▶ _Information_
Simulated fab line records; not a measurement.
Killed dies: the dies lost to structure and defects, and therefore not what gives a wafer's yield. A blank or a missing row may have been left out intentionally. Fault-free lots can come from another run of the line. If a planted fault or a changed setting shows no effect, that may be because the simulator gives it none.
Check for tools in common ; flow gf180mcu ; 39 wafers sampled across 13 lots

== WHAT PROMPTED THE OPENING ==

▶ _Action item_
Would you restate each of the entries word for word?

▶ _Task answer_
Simulated fab line records; not a measurement.
Killed dies: the dies lost to structure and defects, and therefore not what gives a wafer's yield. A blank or a missing row may have been left out intentionally. Fault-free lots can come from another run of the line. If a planted fault or a changed setting shows no effect, that may be because the simulator gives it none.
Check for tools in common ; flow gf180mcu ; 39 wafers sampled across 13 lots

== WHAT PROMPTED THE OPENING ==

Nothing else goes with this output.